Work item: Set down the material exactly, keeping every line whole.

───── The data ─────

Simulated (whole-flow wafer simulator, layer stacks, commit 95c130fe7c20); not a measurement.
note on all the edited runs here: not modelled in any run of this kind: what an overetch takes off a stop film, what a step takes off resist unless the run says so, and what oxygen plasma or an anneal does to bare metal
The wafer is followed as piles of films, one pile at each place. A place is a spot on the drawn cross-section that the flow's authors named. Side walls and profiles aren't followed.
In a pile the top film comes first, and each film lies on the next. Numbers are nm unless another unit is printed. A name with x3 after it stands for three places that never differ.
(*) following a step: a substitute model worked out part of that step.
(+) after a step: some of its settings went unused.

─────

Task output:
Simulated (whole-flow wafer simulator, layer stacks, commit 95c130fe7c20); not a measurement.
note on all the edited runs here: not modelled in any run of this kind: what an overetch takes off a stop film, what a step takes off resist unless the run says so, and what oxygen plasma or an anneal does to bare metal
The wafer is followed as piles of films, one pile at each place. A place is a spot on the drawn cross-section that the flow's authors named. Side walls and profiles aren't followed.
In a pile the top film comes first, and each film lies on the next. Numbers are nm unless another unit is printed. A name with x3 after it stands for three places that never differ.
(*) following a step: a substitute model worked out part of that step.
(+) after a step: some of its settings went unused.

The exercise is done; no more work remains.